Task item |
From start to end of the material below, restate each line exactly.

Data extract |
* * * * * * *

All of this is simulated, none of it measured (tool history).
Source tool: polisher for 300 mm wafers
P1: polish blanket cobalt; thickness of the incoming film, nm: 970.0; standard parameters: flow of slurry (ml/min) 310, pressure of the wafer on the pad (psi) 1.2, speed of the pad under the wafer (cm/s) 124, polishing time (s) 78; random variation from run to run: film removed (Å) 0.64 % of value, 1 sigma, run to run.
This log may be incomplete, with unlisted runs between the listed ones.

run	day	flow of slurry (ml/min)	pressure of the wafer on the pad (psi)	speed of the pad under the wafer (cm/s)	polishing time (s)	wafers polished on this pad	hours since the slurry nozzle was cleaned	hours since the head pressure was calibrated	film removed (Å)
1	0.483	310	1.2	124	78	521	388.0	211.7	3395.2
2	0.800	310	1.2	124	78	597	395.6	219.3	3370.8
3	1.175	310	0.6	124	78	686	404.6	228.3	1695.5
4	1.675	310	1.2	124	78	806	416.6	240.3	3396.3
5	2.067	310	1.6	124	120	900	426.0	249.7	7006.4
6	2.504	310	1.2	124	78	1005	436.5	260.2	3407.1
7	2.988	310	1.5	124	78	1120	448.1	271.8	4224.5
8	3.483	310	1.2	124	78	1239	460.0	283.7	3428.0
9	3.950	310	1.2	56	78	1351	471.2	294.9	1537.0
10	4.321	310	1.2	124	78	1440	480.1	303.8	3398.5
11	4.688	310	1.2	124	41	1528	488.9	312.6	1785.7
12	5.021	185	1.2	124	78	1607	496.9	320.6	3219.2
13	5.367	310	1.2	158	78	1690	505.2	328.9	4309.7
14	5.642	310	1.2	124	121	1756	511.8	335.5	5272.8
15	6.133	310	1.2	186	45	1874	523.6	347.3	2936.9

* * * * * * *

Written reply |
All of this is simulated, none of it measured (tool history).
Source tool: polisher for 300 mm wafers
P1: polish blanket cobalt; thickness of the incoming film, nm: 970.0; standard parameters: flow of slurry (ml/min) 310, pressure of the wafer on the pad (psi) 1.2, speed of the pad under the wafer (cm/s) 124, polishing time (s) 78; random variation from run to run: film removed (Å) 0.64 % of value, 1 sigma, run to run.
This log may be incomplete, with unlisted runs between the listed ones.

run	day	flow of slurry (ml/min)	pressure of the wafer on the pad (psi)	speed of the pad under the wafer (cm/s)	polishing time (s)	wafers polished on this pad	hours since the slurry nozzle was cleaned	hours since the head pressure was calibrated	film removed (Å)
1	0.483	310	1.2	124	78	521	388.0	211.7	3395.2
2	0.800	310	1.2	124	78	597	395.6	219.3	3370.8
3	1.175	310	0.6	124	78	686	404.6	228.3	1695.5
4	1.675	310	1.2	124	78	806	416.6	240.3	3396.3
5	2.067	310	1.6	124	120	900	426.0	249.7	7006.4
6	2.504	310	1.2	124	78	1005	436.5	260.2	3407.1
7	2.988	310	1.5	124	78	1120	448.1	271.8	4224.5
8	3.483	310	1.2	124	78	1239	460.0	283.7	3428.0
9	3.950	310	1.2	56	78	1351	471.2	294.9	1537.0
10	4.321	310	1.2	124	78	1440	480.1	303.8	3398.5
11	4.688	310	1.2	124	41	1528	488.9	312.6	1785.7
12	5.021	185	1.2	124	78	1607	496.9	320.6	3219.2
13	5.367	310	1.2	158	78	1690	505.2	328.9	4309.7
14	5.642	310	1.2	124	121	1756	511.8	335.5	5272.8
15	6.133	310	1.2	186	45	1874	523.6	347.3	2936.9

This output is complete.